Material provided:
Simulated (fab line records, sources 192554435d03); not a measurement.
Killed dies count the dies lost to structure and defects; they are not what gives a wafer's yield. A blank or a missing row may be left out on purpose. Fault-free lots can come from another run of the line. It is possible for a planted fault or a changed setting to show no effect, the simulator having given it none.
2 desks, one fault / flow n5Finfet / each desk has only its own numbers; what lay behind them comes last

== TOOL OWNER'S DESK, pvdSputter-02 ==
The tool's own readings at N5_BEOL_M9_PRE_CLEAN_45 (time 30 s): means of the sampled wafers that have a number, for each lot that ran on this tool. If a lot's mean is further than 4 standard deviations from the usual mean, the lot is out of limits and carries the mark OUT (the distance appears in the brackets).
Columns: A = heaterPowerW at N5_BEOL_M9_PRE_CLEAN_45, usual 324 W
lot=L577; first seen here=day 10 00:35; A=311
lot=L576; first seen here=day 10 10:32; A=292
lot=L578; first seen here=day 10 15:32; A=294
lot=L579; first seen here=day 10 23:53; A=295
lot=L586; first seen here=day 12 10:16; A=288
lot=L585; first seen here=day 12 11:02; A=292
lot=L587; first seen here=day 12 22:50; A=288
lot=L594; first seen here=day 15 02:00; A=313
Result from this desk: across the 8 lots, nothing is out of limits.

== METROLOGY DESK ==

Assigned task: Every entry above must appear again in the reply, exactly as it stands.

Exercise result:
Simulated (fab line records, sources 192554435d03); not a measurement.
Killed dies count the dies lost to structure and defects; they are not what gives a wafer's yield. A blank or a missing row may be left out on purpose. Fault-free lots can come from another run of the line. It is possible for a planted fault or a changed setting to show no effect, the simulator having given it none.
2 desks, one fault / flow n5Finfet / each desk has only its own numbers; what lay behind them comes last

== TOOL OWNER'S DESK, pvdSputter-02 ==
The tool's own readings at N5_BEOL_M9_PRE_CLEAN_45 (time 30 s): means of the sampled wafers that have a number, for each lot that ran on this tool. If a lot's mean is further than 4 standard deviations from the usual mean, the lot is out of limits and carries the mark OUT (the distance appears in the brackets).
Columns: A = heaterPowerW at N5_BEOL_M9_PRE_CLEAN_45, usual 324 W
lot=L577; first seen here=day 10 00:35; A=311
lot=L576; first seen here=day 10 10:32; A=292
lot=L578; first seen here=day 10 15:32; A=294
lot=L579; first seen here=day 10 23:53; A=295
lot=L586; first seen here=day 12 10:16; A=288
lot=L585; first seen here=day 12 11:02; A=292
lot=L587; first seen here=day 12 22:50; A=288
lot=L594; first seen here=day 15 02:00; A=313
Result from this desk: across the 8 lots, nothing is out of limits.

== METROLOGY DESK ==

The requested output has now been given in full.